• [Record extracts]
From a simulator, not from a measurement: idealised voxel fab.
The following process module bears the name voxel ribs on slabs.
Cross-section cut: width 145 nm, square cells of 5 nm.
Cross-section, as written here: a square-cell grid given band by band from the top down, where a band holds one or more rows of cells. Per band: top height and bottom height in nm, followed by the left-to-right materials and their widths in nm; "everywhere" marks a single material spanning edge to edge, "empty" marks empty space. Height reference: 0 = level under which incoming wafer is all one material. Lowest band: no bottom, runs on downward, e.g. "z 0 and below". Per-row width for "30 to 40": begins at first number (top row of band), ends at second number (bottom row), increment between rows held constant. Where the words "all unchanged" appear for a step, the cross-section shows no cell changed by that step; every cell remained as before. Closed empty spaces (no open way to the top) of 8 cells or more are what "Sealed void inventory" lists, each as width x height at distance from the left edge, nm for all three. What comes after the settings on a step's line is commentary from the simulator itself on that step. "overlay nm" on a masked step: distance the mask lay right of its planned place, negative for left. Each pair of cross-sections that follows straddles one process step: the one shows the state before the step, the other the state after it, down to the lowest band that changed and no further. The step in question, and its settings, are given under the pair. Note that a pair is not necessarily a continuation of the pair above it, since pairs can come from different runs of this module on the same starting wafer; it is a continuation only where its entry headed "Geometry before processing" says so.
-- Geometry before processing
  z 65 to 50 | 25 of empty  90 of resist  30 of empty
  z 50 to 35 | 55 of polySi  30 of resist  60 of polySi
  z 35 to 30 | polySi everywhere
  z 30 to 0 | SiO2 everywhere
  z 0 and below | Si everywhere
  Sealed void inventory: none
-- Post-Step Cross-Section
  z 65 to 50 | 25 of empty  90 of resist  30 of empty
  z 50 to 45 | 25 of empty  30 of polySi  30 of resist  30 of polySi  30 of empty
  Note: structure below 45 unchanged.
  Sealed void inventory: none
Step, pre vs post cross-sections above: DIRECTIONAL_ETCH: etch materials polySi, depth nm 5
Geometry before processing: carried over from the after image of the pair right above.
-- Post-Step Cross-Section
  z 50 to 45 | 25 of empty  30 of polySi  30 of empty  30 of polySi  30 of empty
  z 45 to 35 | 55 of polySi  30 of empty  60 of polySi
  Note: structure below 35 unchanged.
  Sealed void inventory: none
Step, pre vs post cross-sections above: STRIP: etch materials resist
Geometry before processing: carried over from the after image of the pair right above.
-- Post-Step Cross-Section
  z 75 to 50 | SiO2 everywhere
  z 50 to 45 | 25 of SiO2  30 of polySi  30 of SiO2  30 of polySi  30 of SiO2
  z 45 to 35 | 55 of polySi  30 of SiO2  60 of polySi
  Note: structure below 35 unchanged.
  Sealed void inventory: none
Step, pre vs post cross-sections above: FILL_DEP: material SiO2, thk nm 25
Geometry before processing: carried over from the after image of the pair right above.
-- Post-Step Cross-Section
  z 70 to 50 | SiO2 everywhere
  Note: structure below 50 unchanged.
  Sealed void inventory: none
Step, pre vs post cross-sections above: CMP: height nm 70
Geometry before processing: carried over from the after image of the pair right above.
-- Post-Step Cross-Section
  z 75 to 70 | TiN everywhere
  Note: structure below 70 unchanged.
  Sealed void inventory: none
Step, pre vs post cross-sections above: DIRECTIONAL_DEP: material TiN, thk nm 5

• [Exercise] Only certain lines are wanted. Please return exactly those from the top of the data through the line with "Cross-section cut: width".

• [Answer space]
From a simulator, not from a measurement: idealised voxel fab.
The following process module bears the name voxel ribs on slabs.
Cross-section cut: width 145 nm, square cells of 5 nm.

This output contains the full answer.